══ Excerpted data ══
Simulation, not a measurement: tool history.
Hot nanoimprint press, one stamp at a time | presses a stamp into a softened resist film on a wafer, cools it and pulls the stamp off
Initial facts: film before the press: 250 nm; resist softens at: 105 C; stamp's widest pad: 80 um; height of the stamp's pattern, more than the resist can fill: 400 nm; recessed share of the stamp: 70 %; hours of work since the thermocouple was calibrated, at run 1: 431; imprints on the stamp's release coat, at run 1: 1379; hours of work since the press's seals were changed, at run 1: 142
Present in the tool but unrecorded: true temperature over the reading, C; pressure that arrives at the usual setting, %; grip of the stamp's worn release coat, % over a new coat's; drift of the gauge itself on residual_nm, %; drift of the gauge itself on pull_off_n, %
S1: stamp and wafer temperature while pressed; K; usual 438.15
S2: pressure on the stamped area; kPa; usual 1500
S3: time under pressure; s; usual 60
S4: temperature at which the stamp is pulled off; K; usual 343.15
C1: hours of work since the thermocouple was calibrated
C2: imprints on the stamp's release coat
═══

* [Work order]:
Please repeat the entries above exactly as they read.

* [Your solution]:
Simulation, not a measurement: tool history.
Hot nanoimprint press, one stamp at a time | presses a stamp into a softened resist film on a wafer, cools it and pulls the stamp off
Initial facts: film before the press: 250 nm; resist softens at: 105 C; stamp's widest pad: 80 um; height of the stamp's pattern, more than the resist can fill: 400 nm; recessed share of the stamp: 70 %; hours of work since the thermocouple was calibrated, at run 1: 431; imprints on the stamp's release coat, at run 1: 1379; hours of work since the press's seals were changed, at run 1: 142
Present in the tool but unrecorded: true temperature over the reading, C; pressure that arrives at the usual setting, %; grip of the stamp's worn release coat, % over a new coat's; drift of the gauge itself on residual_nm, %; drift of the gauge itself on pull_off_n, %
S1: stamp and wafer temperature while pressed; K; usual 438.15
S2: pressure on the stamped area; kPa; usual 1500
S3: time under pressure; s; usual 60
S4: temperature at which the stamp is pulled off; K; usual 343.15
C1: hours of work since the thermocouple was calibrated
C2: imprints on the stamp's release coat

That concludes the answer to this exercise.